Write each record again exactly as it stands.

====== RECORDS SUPPLIED ======

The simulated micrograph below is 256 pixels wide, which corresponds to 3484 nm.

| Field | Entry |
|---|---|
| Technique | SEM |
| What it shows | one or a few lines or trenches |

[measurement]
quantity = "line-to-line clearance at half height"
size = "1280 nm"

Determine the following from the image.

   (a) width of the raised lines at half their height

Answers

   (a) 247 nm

======

=== YOUR RESPONSE ===
The simulated micrograph below is 256 pixels wide, which corresponds to 3484 nm.

| Field | Entry |
|---|---|
| Technique | SEM |
| What it shows | one or a few lines or trenches |

[measurement]
quantity = "line-to-line clearance at half height"
size = "1280 nm"

Determine the following from the image.

   (a) width of the raised lines at half their height

Answers

   (a) 247 nm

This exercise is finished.